> [Work item] Copy exactly, please, each line of the data below until the line that contains "start_h: hours from" has been copied, beginning at the top.

***** Information supplied *****

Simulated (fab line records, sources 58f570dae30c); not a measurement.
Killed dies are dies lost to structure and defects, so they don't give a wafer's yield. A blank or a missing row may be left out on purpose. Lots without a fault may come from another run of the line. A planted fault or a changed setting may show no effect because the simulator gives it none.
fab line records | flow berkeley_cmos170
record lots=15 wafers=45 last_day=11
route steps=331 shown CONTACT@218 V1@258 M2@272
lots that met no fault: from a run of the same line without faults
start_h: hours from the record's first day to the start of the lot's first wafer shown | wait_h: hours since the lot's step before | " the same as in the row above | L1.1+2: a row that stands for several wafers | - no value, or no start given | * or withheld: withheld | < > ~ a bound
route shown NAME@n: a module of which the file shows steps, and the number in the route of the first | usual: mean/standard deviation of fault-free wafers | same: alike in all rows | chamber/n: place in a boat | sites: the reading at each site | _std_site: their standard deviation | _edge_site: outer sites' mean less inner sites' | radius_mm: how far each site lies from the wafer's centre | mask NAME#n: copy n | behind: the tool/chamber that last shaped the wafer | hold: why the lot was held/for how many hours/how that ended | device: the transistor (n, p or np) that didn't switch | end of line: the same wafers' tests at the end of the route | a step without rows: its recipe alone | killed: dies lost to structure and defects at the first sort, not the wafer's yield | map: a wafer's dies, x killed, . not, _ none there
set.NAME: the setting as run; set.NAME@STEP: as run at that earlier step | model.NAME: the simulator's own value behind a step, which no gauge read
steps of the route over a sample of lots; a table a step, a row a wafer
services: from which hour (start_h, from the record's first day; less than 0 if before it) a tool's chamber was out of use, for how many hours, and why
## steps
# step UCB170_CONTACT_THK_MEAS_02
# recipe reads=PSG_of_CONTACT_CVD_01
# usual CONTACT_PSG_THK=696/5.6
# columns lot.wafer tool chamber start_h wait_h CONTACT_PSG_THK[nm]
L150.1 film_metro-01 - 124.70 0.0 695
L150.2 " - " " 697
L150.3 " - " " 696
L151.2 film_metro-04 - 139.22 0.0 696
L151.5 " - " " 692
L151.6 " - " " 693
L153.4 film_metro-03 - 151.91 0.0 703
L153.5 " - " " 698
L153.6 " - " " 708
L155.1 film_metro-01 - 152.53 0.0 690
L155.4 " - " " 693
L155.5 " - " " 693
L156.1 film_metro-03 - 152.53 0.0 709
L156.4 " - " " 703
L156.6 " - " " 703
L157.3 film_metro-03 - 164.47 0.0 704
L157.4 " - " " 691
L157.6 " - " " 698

*****

> [Task solution]
Simulated (fab line records, sources 58f570dae30c); not a measurement.
Killed dies are dies lost to structure and defects, so they don't give a wafer's yield. A blank or a missing row may be left out on purpose. Lots without a fault may come from another run of the line. A planted fault or a changed setting may show no effect because the simulator gives it none.
fab line records | flow berkeley_cmos170
record lots=15 wafers=45 last_day=11
route steps=331 shown CONTACT@218 V1@258 M2@272
lots that met no fault: from a run of the same line without faults
start_h: hours from the record's first day to the start of the lot's first wafer shown | wait_h: hours since the lot's step before | " the same as in the row above | L1.1+2: a row that stands for several wafers | - no value, or no start given | * or withheld: withheld | < > ~ a bound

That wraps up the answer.